### INFORMATION GIVEN:
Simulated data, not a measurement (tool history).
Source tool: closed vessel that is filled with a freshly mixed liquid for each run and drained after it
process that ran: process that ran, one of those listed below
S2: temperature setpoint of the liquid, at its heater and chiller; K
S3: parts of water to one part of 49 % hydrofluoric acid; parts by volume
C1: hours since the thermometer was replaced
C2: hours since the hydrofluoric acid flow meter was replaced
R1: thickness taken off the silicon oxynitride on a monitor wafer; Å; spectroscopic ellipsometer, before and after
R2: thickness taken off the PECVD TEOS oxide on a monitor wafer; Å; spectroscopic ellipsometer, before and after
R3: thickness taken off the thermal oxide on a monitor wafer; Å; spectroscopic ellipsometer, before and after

### TASK ITEM:
Write out every line of the material again, exactly as it reads.

### EXPECTED ANSWER:
Simulated data, not a measurement (tool history).
Source tool: closed vessel that is filled with a freshly mixed liquid for each run and drained after it
process that ran: process that ran, one of those listed below
S2: temperature setpoint of the liquid, at its heater and chiller; K
S3: parts of water to one part of 49 % hydrofluoric acid; parts by volume
C1: hours since the thermometer was replaced
C2: hours since the hydrofluoric acid flow meter was replaced
R1: thickness taken off the silicon oxynitride on a monitor wafer; Å; spectroscopic ellipsometer, before and after
R2: thickness taken off the PECVD TEOS oxide on a monitor wafer; Å; spectroscopic ellipsometer, before and after
R3: thickness taken off the thermal oxide on a monitor wafer; Å; spectroscopic ellipsometer, before and after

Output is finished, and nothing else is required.